BRIEF:
Each line below is to be written out in full, exactly as shown.

SOURCE DATA:
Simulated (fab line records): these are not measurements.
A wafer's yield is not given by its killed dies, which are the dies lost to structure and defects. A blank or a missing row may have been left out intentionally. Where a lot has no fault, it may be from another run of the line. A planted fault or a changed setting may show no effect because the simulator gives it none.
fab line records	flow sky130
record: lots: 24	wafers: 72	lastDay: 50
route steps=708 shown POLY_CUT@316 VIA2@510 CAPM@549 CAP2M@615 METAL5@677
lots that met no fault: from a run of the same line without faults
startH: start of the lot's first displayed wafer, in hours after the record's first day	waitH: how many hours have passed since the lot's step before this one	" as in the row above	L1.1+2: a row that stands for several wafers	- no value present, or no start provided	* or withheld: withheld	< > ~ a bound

RESULT:
Simulated (fab line records): these are not measurements.
A wafer's yield is not given by its killed dies, which are the dies lost to structure and defects. A blank or a missing row may have been left out intentionally. Where a lot has no fault, it may be from another run of the line. A planted fault or a changed setting may show no effect because the simulator gives it none.
fab line records	flow sky130
record: lots: 24	wafers: 72	lastDay: 50
route steps=708 shown POLY_CUT@316 VIA2@510 CAPM@549 CAP2M@615 METAL5@677
lots that met no fault: from a run of the same line without faults
startH: start of the lot's first displayed wafer, in hours after the record's first day	waitH: how many hours have passed since the lot's step before this one	" as in the row above	L1.1+2: a row that stands for several wafers	- no value present, or no start provided	* or withheld: withheld	< > ~ a bound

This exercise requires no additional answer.